RECORD EXCERPTS
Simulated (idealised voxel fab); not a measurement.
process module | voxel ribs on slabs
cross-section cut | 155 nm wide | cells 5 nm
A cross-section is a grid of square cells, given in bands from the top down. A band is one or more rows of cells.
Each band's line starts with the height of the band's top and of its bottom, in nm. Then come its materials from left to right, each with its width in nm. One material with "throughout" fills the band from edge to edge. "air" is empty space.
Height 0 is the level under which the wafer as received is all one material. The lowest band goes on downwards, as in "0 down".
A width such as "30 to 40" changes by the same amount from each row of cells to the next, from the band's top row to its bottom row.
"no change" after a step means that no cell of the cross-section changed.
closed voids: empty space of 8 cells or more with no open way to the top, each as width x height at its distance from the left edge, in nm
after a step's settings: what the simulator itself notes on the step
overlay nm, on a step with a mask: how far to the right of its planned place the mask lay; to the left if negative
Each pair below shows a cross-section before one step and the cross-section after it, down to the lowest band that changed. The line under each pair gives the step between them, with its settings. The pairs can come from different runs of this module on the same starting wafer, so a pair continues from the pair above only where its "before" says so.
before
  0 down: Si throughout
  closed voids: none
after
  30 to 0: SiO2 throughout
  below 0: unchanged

REQUIRED ACTION
Every line from the first entry to the line containing "A cross-section is" should be transcribed exactly, and nothing beyond it.

ANSWER BOX
Simulated (idealised voxel fab); not a measurement.
process module | voxel ribs on slabs
cross-section cut | 155 nm wide | cells 5 nm
A cross-section is a grid of square cells, given in bands from the top down. A band is one or more rows of cells.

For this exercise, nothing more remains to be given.